Copy out the first line of the listing and every line after it, exactly, until you have copied the line containing "Name the symbol".

+++

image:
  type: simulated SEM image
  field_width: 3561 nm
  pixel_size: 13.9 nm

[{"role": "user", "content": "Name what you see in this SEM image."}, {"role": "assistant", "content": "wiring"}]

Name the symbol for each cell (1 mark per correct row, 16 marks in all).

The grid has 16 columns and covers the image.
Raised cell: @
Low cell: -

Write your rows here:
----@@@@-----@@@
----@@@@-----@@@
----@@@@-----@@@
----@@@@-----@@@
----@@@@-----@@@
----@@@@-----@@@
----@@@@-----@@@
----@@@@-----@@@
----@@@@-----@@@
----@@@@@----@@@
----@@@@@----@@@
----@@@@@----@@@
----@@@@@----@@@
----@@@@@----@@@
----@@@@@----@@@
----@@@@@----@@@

+++

#### [Answer area]
image:
  type: simulated SEM image
  field_width: 3561 nm
  pixel_size: 13.9 nm

[{"role": "user", "content": "Name what you see in this SEM image."}, {"role": "assistant", "content": "wiring"}]

Name the symbol for each cell (1 mark per correct row, 16 marks in all).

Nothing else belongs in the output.